- TASK ITEM
This task calls for printing every entry exactly.

╭─ DATA FOR REVIEW
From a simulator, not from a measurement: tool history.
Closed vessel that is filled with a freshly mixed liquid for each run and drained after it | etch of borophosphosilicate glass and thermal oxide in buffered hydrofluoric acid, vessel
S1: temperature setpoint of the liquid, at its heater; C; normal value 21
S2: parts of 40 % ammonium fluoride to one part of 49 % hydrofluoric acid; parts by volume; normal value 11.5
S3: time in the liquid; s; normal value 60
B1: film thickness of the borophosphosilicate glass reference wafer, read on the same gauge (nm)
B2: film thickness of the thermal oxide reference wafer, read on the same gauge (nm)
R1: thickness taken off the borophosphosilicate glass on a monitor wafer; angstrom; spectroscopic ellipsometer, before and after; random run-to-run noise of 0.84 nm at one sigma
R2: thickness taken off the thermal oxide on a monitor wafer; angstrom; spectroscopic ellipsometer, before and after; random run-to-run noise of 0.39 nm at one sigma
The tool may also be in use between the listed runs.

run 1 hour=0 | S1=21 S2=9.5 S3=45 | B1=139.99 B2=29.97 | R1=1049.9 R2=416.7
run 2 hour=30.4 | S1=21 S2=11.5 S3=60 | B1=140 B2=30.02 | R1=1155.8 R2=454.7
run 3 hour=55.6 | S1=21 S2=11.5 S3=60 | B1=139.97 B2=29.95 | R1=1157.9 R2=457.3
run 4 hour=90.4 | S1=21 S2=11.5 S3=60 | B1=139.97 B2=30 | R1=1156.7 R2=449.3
╰─

- EXERCISE OUTPUT
From a simulator, not from a measurement: tool history.
Closed vessel that is filled with a freshly mixed liquid for each run and drained after it | etch of borophosphosilicate glass and thermal oxide in buffered hydrofluoric acid, vessel
S1: temperature setpoint of the liquid, at its heater; C; normal value 21
S2: parts of 40 % ammonium fluoride to one part of 49 % hydrofluoric acid; parts by volume; normal value 11.5
S3: time in the liquid; s; normal value 60
B1: film thickness of the borophosphosilicate glass reference wafer, read on the same gauge (nm)
B2: film thickness of the thermal oxide reference wafer, read on the same gauge (nm)
R1: thickness taken off the borophosphosilicate glass on a monitor wafer; angstrom; spectroscopic ellipsometer, before and after; random run-to-run noise of 0.84 nm at one sigma
R2: thickness taken off the thermal oxide on a monitor wafer; angstrom; spectroscopic ellipsometer, before and after; random run-to-run noise of 0.39 nm at one sigma
The tool may also be in use between the listed runs.

run 1 hour=0 | S1=21 S2=9.5 S3=45 | B1=139.99 B2=29.97 | R1=1049.9 R2=416.7
run 2 hour=30.4 | S1=21 S2=11.5 S3=60 | B1=140 B2=30.02 | R1=1155.8 R2=454.7
run 3 hour=55.6 | S1=21 S2=11.5 S3=60 | B1=139.97 B2=29.95 | R1=1157.9 R2=457.3
run 4 hour=90.4 | S1=21 S2=11.5 S3=60 | B1=139.97 B2=30 | R1=1156.7 R2=449.3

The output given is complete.